» **Assignment**
The required output is every line from the beginning of the entries below through the line that includes "Notebook, SEM session.", copied exactly.

» **Provided data**
****
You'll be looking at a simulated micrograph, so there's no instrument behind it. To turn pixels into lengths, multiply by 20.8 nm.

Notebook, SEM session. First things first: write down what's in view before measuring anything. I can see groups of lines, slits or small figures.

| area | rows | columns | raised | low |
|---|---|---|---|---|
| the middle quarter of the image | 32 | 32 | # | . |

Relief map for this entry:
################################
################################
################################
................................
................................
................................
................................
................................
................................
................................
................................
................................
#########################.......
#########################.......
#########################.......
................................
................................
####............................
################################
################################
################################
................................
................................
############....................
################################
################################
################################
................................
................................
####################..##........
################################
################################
****

» **Response**
You'll be looking at a simulated micrograph, so there's no instrument behind it. To turn pixels into lengths, multiply by 20.8 nm.

Notebook, SEM session. First things first: write down what's in view before measuring anything. I can see groups of lines, slits or small figures.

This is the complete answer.